--- --- ---

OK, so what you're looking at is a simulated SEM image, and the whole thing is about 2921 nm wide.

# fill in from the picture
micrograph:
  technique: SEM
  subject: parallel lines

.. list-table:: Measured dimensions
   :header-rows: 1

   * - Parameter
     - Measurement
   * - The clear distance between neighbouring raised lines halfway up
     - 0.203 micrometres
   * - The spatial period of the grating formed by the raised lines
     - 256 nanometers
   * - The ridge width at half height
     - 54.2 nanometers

--- --- ---

# Activity
The entries above must be retyped exactly, down to the last character.

# Exercise answer
OK, so what you're looking at is a simulated SEM image, and the whole thing is about 2921 nm wide.

# fill in from the picture
micrograph:
  technique: SEM
  subject: parallel lines

.. list-table:: Measured dimensions
   :header-rows: 1

   * - Parameter
     - Measurement
   * - The clear distance between neighbouring raised lines halfway up
     - 0.203 micrometres
   * - The spatial period of the grating formed by the raised lines
     - 256 nanometers
   * - The ridge width at half height
     - 54.2 nanometers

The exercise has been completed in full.